Please reproduce every entry below without omitting a single line.

* [Data under study]:
^^^^

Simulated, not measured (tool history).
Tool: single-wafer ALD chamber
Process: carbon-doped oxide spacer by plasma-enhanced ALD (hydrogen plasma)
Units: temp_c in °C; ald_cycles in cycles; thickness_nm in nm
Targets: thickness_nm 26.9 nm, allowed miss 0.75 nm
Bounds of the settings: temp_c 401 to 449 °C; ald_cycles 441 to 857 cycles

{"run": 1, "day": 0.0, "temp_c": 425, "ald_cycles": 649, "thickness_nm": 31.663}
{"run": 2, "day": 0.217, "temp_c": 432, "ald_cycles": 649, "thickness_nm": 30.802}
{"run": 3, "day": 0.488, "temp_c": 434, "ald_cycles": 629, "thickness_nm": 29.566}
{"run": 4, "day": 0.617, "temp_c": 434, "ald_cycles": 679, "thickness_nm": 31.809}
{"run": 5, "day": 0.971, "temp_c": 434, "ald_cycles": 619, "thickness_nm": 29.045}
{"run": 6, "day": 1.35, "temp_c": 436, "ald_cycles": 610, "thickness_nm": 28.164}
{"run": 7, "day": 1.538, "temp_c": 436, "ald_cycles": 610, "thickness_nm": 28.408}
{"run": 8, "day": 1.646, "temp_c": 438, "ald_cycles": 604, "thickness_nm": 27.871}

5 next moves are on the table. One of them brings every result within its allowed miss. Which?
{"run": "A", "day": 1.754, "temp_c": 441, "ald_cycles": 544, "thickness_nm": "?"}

^^^^

* [Response box]:
Simulated, not measured (tool history).
Tool: single-wafer ALD chamber
Process: carbon-doped oxide spacer by plasma-enhanced ALD (hydrogen plasma)
Units: temp_c in °C; ald_cycles in cycles; thickness_nm in nm
Targets: thickness_nm 26.9 nm, allowed miss 0.75 nm
Bounds of the settings: temp_c 401 to 449 °C; ald_cycles 441 to 857 cycles

{"run": 1, "day": 0.0, "temp_c": 425, "ald_cycles": 649, "thickness_nm": 31.663}
{"run": 2, "day": 0.217, "temp_c": 432, "ald_cycles": 649, "thickness_nm": 30.802}
{"run": 3, "day": 0.488, "temp_c": 434, "ald_cycles": 629, "thickness_nm": 29.566}
{"run": 4, "day": 0.617, "temp_c": 434, "ald_cycles": 679, "thickness_nm": 31.809}
{"run": 5, "day": 0.971, "temp_c": 434, "ald_cycles": 619, "thickness_nm": 29.045}
{"run": 6, "day": 1.35, "temp_c": 436, "ald_cycles": 610, "thickness_nm": 28.164}
{"run": 7, "day": 1.538, "temp_c": 436, "ald_cycles": 610, "thickness_nm": 28.408}
{"run": 8, "day": 1.646, "temp_c": 438, "ald_cycles": 604, "thickness_nm": 27.871}

5 next moves are on the table. One of them brings every result within its allowed miss. Which?
{"run": "A", "day": 1.754, "temp_c": 441, "ald_cycles": 544, "thickness_nm": "?"}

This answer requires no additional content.